Action item:
Word for word, restate the lines of the material below from its first line through the one containing "R2: dishing of". Omit the rest.

Record set:

====

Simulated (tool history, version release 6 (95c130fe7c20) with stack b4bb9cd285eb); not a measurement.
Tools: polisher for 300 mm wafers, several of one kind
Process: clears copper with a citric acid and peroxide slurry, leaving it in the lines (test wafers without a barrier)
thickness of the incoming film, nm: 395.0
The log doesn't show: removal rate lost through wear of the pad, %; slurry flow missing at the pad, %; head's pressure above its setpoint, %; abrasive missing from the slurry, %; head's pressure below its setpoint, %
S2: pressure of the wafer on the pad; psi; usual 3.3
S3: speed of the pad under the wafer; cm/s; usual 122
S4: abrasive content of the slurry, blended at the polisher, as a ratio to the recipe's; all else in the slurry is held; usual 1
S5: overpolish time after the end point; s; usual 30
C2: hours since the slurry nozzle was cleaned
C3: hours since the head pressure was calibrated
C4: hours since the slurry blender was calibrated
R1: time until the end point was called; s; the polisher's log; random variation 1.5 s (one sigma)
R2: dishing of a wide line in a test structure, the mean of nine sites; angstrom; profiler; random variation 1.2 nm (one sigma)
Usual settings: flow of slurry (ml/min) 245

====

Task result:
Simulated (tool history, version release 6 (95c130fe7c20) with stack b4bb9cd285eb); not a measurement.
Tools: polisher for 300 mm wafers, several of one kind
Process: clears copper with a citric acid and peroxide slurry, leaving it in the lines (test wafers without a barrier)
thickness of the incoming film, nm: 395.0
The log doesn't show: removal rate lost through wear of the pad, %; slurry flow missing at the pad, %; head's pressure above its setpoint, %; abrasive missing from the slurry, %; head's pressure below its setpoint, %
S2: pressure of the wafer on the pad; psi; usual 3.3
S3: speed of the pad under the wafer; cm/s; usual 122
S4: abrasive content of the slurry, blended at the polisher, as a ratio to the recipe's; all else in the slurry is held; usual 1
S5: overpolish time after the end point; s; usual 30
C2: hours since the slurry nozzle was cleaned
C3: hours since the head pressure was calibrated
C4: hours since the slurry blender was calibrated
R1: time until the end point was called; s; the polisher's log; random variation 1.5 s (one sigma)
R2: dishing of a wide line in a test structure, the mean of nine sites; angstrom; profiler; random variation 1.2 nm (one sigma)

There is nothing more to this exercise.